Work task —
Start to finish, copy the data exactly.

Data for review —
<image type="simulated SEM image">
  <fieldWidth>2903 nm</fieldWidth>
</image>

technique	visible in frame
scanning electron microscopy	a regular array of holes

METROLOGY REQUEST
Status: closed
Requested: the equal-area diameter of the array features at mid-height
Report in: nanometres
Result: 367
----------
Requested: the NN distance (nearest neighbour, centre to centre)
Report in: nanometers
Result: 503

Solution —
<image type="simulated SEM image">
  <fieldWidth>2903 nm</fieldWidth>
</image>

technique	visible in frame
scanning electron microscopy	a regular array of holes

METROLOGY REQUEST
Status: closed
Requested: the equal-area diameter of the array features at mid-height
Report in: nanometres
Result: 367
----------
Requested: the NN distance (nearest neighbour, centre to centre)
Report in: nanometers
Result: 503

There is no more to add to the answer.